* **Assigned task**:
All of the data below should be written out exactly.

* **Given records**:
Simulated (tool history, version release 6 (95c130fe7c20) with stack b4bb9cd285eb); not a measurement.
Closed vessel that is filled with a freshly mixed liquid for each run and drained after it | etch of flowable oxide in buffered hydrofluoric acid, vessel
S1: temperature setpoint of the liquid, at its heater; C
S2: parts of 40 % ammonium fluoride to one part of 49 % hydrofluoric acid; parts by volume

* **Task response**:
Simulated (tool history, version release 6 (95c130fe7c20) with stack b4bb9cd285eb); not a measurement.
Closed vessel that is filled with a freshly mixed liquid for each run and drained after it | etch of flowable oxide in buffered hydrofluoric acid, vessel
S1: temperature setpoint of the liquid, at its heater; C
S2: parts of 40 % ammonium fluoride to one part of 49 % hydrofluoric acid; parts by volume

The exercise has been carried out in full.